──────────

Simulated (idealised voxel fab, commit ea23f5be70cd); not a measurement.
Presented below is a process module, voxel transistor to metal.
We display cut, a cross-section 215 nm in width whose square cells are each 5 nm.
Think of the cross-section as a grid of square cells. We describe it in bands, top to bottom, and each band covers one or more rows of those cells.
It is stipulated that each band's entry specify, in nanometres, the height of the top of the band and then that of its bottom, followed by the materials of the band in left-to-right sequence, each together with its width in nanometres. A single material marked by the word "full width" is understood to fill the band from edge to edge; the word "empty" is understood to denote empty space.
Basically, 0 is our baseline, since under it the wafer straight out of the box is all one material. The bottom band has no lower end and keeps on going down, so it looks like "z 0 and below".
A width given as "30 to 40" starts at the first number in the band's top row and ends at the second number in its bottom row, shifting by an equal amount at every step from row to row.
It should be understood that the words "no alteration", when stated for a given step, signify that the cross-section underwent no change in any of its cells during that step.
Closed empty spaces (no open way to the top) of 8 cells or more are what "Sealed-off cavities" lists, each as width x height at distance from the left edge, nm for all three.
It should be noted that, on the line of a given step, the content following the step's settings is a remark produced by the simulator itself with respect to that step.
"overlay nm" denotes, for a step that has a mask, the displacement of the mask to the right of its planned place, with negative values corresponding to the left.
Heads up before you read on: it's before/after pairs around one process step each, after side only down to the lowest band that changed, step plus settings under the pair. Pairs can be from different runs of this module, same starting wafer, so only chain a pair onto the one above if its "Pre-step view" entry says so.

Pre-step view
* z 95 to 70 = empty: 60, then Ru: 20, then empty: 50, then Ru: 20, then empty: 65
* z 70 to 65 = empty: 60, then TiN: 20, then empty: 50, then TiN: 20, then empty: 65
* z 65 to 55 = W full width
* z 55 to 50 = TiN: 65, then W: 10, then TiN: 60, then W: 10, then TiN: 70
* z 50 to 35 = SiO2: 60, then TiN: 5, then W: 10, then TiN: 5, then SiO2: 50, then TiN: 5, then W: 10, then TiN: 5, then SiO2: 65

──────────

### [ASSIGNMENT]
Reproduce the listing above exactly, but only from its first line through the line holding "Think of the"; both of those lines are included.

### [TASK SOLUTION]
Simulated (idealised voxel fab, commit ea23f5be70cd); not a measurement.
Presented below is a process module, voxel transistor to metal.
We display cut, a cross-section 215 nm in width whose square cells are each 5 nm.
Think of the cross-section as a grid of square cells. We describe it in bands, top to bottom, and each band covers one or more rows of those cells.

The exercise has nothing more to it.